* Exercise data
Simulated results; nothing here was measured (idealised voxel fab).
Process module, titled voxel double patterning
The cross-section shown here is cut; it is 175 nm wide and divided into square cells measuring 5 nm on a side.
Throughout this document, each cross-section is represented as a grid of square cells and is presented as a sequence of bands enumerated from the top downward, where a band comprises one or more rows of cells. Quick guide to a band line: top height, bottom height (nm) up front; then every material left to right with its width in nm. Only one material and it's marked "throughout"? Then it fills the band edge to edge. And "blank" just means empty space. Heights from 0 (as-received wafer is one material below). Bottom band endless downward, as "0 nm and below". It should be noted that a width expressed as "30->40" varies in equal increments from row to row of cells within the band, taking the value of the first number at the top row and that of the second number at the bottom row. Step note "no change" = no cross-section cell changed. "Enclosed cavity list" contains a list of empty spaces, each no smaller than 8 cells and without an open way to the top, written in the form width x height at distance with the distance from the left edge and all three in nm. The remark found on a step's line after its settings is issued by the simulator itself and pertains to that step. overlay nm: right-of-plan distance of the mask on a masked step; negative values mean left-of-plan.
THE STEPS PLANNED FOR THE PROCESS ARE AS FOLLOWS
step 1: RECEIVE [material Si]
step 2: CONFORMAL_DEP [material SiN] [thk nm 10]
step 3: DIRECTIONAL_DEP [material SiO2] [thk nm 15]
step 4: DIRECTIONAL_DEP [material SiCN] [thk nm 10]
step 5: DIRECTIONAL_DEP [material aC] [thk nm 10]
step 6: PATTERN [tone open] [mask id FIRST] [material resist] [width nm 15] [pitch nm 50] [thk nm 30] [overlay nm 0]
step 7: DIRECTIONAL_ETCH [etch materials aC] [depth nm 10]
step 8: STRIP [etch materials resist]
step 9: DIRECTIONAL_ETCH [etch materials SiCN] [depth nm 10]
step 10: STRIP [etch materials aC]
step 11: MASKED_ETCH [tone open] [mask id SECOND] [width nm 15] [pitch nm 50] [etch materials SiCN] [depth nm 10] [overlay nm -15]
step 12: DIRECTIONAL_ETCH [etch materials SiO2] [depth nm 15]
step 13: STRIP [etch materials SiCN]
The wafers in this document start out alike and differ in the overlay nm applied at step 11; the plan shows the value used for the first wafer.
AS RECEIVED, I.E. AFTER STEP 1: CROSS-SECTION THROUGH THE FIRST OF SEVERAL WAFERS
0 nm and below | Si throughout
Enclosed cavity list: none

* Brief
Repeat the entries above verbatim, but only from the line that has "The wafers in" down to the line that has "0 nm and below | Si throughout", inclusive.

* Task response
The wafers in this document start out alike and differ in the overlay nm applied at step 11; the plan shows the value used for the first wafer.
AS RECEIVED, I.E. AFTER STEP 1: CROSS-SECTION THROUGH THE FIRST OF SEVERAL WAFERS
0 nm and below | Si throughout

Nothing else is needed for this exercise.